:: Work request ::
An exact transcription of all the data is required.

:: Data extract ::
****************
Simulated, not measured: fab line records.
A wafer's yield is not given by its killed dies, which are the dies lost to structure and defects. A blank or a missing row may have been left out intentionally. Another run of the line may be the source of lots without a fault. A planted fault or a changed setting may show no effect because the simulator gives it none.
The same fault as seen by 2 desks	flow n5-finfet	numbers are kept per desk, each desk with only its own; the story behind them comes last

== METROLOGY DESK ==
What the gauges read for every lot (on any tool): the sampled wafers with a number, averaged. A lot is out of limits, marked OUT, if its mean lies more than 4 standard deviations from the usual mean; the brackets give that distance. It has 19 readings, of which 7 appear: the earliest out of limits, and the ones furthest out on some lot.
****************

:: Exercise output ::
Simulated, not measured: fab line records.
A wafer's yield is not given by its killed dies, which are the dies lost to structure and defects. A blank or a missing row may have been left out intentionally. Another run of the line may be the source of lots without a fault. A planted fault or a changed setting may show no effect because the simulator gives it none.
The same fault as seen by 2 desks	flow n5-finfet	numbers are kept per desk, each desk with only its own; the story behind them comes last

== METROLOGY DESK ==
What the gauges read for every lot (on any tool): the sampled wafers with a number, averaged. A lot is out of limits, marked OUT, if its mean lies more than 4 standard deviations from the usual mean; the brackets give that distance. It has 19 readings, of which 7 appear: the earliest out of limits, and the ones furthest out on some lot.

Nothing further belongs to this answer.